**EXERCISE**
The data below holds the lines to copy: everything from the line containing "12: STRIP [etch materials SiO2]" to the line containing "empty spaces: none", both ends included, set down exactly.

··· DATASET ENTRIES
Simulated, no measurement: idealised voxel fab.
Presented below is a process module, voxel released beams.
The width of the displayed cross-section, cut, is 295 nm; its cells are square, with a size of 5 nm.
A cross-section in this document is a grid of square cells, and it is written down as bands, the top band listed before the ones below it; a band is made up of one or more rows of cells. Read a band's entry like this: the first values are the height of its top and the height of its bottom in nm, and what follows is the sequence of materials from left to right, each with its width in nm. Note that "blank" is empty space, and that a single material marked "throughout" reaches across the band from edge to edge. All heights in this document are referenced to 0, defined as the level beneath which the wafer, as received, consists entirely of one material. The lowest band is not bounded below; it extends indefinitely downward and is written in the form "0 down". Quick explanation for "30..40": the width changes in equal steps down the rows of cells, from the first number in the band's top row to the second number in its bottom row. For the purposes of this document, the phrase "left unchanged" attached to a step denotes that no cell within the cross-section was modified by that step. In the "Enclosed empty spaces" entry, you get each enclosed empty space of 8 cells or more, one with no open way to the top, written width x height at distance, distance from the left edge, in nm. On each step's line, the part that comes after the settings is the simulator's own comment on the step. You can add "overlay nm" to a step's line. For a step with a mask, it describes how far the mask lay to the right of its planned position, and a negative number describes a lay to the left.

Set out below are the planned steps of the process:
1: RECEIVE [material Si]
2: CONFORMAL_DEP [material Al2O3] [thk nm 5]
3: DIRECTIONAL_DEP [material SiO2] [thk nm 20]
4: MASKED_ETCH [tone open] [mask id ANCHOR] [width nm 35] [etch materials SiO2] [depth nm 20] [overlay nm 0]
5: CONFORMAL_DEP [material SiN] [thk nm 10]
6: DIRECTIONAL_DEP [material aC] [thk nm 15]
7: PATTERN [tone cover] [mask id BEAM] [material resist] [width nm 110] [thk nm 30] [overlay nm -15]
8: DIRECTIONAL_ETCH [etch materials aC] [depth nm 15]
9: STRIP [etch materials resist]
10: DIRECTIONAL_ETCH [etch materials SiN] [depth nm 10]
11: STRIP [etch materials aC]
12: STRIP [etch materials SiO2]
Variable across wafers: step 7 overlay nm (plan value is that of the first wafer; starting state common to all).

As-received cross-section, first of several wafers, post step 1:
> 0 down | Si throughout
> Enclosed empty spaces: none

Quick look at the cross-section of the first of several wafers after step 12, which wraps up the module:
······

**ANSWER SPACE**
12: STRIP [etch materials SiO2]
Variable across wafers: step 7 overlay nm (plan value is that of the first wafer; starting state common to all).

As-received cross-section, first of several wafers, post step 1:
> 0 down | Si throughout
> Enclosed empty spaces: none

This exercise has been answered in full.